Records provided:
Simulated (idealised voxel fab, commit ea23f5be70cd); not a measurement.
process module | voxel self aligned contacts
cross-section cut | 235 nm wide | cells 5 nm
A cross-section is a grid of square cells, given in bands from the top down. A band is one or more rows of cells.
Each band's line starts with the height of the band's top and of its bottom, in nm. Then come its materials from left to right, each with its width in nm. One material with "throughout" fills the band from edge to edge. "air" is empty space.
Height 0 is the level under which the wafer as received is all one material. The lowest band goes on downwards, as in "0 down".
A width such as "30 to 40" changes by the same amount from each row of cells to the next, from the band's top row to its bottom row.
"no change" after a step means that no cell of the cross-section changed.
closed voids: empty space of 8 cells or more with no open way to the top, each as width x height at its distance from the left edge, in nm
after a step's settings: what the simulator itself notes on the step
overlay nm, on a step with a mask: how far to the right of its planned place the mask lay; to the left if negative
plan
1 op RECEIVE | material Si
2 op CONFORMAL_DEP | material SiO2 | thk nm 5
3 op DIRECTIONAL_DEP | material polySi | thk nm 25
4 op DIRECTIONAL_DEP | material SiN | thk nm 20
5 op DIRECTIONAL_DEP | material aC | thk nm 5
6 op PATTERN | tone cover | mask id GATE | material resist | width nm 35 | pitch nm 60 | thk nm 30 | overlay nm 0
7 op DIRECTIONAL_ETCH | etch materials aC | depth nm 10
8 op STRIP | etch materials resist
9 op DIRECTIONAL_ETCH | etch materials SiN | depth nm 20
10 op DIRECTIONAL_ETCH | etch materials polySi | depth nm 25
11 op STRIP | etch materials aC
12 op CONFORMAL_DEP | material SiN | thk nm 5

Work instruction: Begin at the first line of the records above and quote every line verbatim through the one that contains "Height 0 is".

Result:
Simulated (idealised voxel fab, commit ea23f5be70cd); not a measurement.
process module | voxel self aligned contacts
cross-section cut | 235 nm wide | cells 5 nm
A cross-section is a grid of square cells, given in bands from the top down. A band is one or more rows of cells.
Each band's line starts with the height of the band's top and of its bottom, in nm. Then come its materials from left to right, each with its width in nm. One material with "throughout" fills the band from edge to edge. "air" is empty space.
Height 0 is the level under which the wafer as received is all one material. The lowest band goes on downwards, as in "0 down".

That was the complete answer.